REQUIREMENT. Repeat exactly the lines from the start of the entries below through the line containing "P1: etch of". Omit the rest.

SOURCE INFORMATION.
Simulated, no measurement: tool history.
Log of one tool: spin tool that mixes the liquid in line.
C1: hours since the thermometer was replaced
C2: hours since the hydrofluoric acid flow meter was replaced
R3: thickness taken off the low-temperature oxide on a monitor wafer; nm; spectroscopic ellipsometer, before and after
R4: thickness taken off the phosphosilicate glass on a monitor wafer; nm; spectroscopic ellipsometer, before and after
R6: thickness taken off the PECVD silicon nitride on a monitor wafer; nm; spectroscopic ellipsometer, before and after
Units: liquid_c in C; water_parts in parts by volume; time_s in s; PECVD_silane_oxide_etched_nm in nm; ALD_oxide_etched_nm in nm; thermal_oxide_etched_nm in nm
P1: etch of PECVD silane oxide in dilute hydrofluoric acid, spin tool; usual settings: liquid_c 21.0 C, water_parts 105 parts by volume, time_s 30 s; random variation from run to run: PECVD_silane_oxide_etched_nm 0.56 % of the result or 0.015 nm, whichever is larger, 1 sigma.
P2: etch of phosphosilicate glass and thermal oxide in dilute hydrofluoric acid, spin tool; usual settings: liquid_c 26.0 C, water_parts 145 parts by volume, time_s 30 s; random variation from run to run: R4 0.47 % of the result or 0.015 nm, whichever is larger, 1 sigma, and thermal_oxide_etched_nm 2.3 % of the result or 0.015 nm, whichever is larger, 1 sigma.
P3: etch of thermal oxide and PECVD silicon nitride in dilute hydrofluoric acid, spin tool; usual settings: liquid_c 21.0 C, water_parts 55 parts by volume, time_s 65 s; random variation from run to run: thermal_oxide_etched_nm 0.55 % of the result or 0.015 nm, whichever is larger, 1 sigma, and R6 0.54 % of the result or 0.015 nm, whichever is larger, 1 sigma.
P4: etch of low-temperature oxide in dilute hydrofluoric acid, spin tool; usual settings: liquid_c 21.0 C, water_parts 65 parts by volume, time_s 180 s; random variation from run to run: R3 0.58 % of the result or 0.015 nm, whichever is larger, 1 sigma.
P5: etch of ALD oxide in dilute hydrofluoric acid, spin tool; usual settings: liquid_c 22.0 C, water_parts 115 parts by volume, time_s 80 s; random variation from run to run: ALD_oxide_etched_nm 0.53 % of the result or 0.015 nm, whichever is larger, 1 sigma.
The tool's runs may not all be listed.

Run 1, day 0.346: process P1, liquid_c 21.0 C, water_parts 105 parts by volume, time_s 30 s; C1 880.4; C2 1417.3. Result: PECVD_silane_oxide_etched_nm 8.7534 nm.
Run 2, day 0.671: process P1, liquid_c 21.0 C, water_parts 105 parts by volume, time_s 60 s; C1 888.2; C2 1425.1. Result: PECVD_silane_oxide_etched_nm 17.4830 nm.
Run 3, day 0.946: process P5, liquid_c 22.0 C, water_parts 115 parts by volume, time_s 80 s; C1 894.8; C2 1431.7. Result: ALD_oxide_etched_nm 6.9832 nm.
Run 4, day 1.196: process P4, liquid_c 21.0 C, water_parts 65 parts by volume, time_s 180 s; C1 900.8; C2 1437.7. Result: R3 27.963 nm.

EXERCISE RESULT.
Simulated, no measurement: tool history.
Log of one tool: spin tool that mixes the liquid in line.
C1: hours since the thermometer was replaced
C2: hours since the hydrofluoric acid flow meter was replaced
R3: thickness taken off the low-temperature oxide on a monitor wafer; nm; spectroscopic ellipsometer, before and after
R4: thickness taken off the phosphosilicate glass on a monitor wafer; nm; spectroscopic ellipsometer, before and after
R6: thickness taken off the PECVD silicon nitride on a monitor wafer; nm; spectroscopic ellipsometer, before and after
Units: liquid_c in C; water_parts in parts by volume; time_s in s; PECVD_silane_oxide_etched_nm in nm; ALD_oxide_etched_nm in nm; thermal_oxide_etched_nm in nm
P1: etch of PECVD silane oxide in dilute hydrofluoric acid, spin tool; usual settings: liquid_c 21.0 C, water_parts 105 parts by volume, time_s 30 s; random variation from run to run: PECVD_silane_oxide_etched_nm 0.56 % of the result or 0.015 nm, whichever is larger, 1 sigma.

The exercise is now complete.